> [Data supplied]:
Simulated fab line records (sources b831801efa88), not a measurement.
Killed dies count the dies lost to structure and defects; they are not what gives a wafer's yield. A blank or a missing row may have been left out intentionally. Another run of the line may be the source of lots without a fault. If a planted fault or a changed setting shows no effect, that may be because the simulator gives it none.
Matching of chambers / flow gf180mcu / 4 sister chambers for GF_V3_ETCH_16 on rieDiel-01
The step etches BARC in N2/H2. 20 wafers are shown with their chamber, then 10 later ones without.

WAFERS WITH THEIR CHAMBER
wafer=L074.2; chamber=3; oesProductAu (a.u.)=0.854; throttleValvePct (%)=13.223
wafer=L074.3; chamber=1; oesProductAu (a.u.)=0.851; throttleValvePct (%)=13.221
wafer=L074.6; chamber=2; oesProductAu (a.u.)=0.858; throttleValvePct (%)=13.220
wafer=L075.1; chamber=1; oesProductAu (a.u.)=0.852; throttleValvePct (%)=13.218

> [Work request]:
Copy, please, exactly the lines that start at the first line of the data and end at the line containing "wafer=L074.6; chamber=2; oesProductAu", both kept and no others.

> [Task response]:
Simulated fab line records (sources b831801efa88), not a measurement.
Killed dies count the dies lost to structure and defects; they are not what gives a wafer's yield. A blank or a missing row may have been left out intentionally. Another run of the line may be the source of lots without a fault. If a planted fault or a changed setting shows no effect, that may be because the simulator gives it none.
Matching of chambers / flow gf180mcu / 4 sister chambers for GF_V3_ETCH_16 on rieDiel-01
The step etches BARC in N2/H2. 20 wafers are shown with their chamber, then 10 later ones without.

WAFERS WITH THEIR CHAMBER
wafer=L074.2; chamber=3; oesProductAu (a.u.)=0.854; throttleValvePct (%)=13.223
wafer=L074.3; chamber=1; oesProductAu (a.u.)=0.851; throttleValvePct (%)=13.221
wafer=L074.6; chamber=2; oesProductAu (a.u.)=0.858; throttleValvePct (%)=13.220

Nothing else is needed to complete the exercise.